[[ Dataset excerpts open ]]

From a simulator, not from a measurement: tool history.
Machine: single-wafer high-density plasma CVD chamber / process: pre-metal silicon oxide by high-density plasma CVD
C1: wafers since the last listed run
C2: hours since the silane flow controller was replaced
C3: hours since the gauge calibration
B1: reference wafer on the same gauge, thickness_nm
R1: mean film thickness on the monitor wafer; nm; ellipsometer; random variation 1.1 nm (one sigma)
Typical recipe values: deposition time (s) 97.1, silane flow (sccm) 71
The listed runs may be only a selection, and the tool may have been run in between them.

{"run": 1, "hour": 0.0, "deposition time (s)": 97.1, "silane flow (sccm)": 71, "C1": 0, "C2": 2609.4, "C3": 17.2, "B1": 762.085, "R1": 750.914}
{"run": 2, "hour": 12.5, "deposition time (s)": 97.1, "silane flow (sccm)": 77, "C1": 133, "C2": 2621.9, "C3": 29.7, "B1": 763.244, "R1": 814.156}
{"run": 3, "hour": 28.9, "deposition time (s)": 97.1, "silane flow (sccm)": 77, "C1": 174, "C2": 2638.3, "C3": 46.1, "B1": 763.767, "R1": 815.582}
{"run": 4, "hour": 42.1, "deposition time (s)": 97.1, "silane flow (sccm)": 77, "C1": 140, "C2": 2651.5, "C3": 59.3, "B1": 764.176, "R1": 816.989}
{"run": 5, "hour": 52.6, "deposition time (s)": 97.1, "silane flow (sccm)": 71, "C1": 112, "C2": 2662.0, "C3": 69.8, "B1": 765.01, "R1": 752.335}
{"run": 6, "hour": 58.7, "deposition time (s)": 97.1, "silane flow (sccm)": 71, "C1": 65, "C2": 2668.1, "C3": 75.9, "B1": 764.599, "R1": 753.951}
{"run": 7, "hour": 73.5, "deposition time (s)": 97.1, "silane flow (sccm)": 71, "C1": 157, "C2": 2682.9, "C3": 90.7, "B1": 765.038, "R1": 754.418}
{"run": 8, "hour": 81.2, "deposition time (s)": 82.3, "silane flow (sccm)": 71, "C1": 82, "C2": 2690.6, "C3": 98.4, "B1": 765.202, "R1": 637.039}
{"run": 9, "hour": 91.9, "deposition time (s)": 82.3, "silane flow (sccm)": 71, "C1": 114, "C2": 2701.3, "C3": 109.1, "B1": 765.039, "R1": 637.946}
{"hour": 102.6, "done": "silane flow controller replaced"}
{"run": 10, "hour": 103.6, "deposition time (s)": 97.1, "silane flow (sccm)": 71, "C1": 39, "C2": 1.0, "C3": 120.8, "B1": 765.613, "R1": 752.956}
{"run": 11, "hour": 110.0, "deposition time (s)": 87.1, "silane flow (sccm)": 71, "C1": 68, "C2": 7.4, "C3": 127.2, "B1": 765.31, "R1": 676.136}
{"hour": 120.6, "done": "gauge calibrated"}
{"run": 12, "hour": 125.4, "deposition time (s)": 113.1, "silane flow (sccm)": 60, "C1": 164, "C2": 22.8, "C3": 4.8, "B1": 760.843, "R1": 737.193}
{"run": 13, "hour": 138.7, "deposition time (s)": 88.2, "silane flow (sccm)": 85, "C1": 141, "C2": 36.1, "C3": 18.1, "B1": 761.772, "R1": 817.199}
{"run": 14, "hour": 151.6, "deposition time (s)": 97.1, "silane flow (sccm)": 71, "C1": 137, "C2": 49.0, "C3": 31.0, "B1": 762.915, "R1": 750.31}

[[ Dataset excerpts closed ]]

* **Activity**: In the material above, transcribe exactly the lines beginning at the one with "B1: reference wafer" and ending at the one with "The listed runs", both included.

* **Task output**:
B1: reference wafer on the same gauge, thickness_nm
R1: mean film thickness on the monitor wafer; nm; ellipsometer; random variation 1.1 nm (one sigma)
Typical recipe values: deposition time (s) 97.1, silane flow (sccm) 71
The listed runs may be only a selection, and the tool may have been run in between them.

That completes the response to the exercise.